◆ **REQUIRED ACTION**
Reproduce all of the material, keeping each line intact.

+===+
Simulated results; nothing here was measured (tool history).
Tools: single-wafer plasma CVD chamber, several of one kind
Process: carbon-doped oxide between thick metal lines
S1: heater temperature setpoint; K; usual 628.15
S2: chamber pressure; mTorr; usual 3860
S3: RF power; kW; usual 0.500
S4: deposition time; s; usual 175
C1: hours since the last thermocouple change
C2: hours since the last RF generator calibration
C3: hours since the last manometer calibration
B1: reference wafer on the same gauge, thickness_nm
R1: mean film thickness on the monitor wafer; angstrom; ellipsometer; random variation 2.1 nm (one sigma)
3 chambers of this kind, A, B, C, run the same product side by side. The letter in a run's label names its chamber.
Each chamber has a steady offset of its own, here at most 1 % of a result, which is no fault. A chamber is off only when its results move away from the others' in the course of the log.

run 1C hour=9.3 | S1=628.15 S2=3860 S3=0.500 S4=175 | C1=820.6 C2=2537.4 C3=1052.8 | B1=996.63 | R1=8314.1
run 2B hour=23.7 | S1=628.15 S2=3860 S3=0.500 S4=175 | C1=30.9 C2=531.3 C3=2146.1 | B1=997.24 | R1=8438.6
+===+

◆ **RESPONSE BOX**
Simulated results; nothing here was measured (tool history).
Tools: single-wafer plasma CVD chamber, several of one kind
Process: carbon-doped oxide between thick metal lines
S1: heater temperature setpoint; K; usual 628.15
S2: chamber pressure; mTorr; usual 3860
S3: RF power; kW; usual 0.500
S4: deposition time; s; usual 175
C1: hours since the last thermocouple change
C2: hours since the last RF generator calibration
C3: hours since the last manometer calibration
B1: reference wafer on the same gauge, thickness_nm
R1: mean film thickness on the monitor wafer; angstrom; ellipsometer; random variation 2.1 nm (one sigma)
3 chambers of this kind, A, B, C, run the same product side by side. The letter in a run's label names its chamber.
Each chamber has a steady offset of its own, here at most 1 % of a result, which is no fault. A chamber is off only when its results move away from the others' in the course of the log.

run 1C hour=9.3 | S1=628.15 S2=3860 S3=0.500 S4=175 | C1=820.6 C2=2537.4 C3=1052.8 | B1=996.63 | R1=8314.1
run 2B hour=23.7 | S1=628.15 S2=3860 S3=0.500 S4=175 | C1=30.9 C2=531.3 C3=2146.1 | B1=997.24 | R1=8438.6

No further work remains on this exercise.